◆ Task item ◆
Provide an exact copy of the lines from the beginning of the records through the line that includes "Examiner: What sizes", and of no others.

--

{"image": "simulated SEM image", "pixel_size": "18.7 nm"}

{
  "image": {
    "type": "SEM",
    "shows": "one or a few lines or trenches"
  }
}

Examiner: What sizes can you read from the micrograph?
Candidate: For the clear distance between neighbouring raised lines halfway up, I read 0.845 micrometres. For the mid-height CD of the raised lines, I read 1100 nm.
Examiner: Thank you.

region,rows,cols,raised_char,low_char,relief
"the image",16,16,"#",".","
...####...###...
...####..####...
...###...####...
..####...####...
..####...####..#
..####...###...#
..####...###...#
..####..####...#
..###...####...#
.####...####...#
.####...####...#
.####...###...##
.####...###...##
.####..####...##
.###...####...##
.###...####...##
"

--

◆ Written solution ◆
{"image": "simulated SEM image", "pixel_size": "18.7 nm"}

{
  "image": {
    "type": "SEM",
    "shows": "one or a few lines or trenches"
  }
}

Examiner: What sizes can you read from the micrograph?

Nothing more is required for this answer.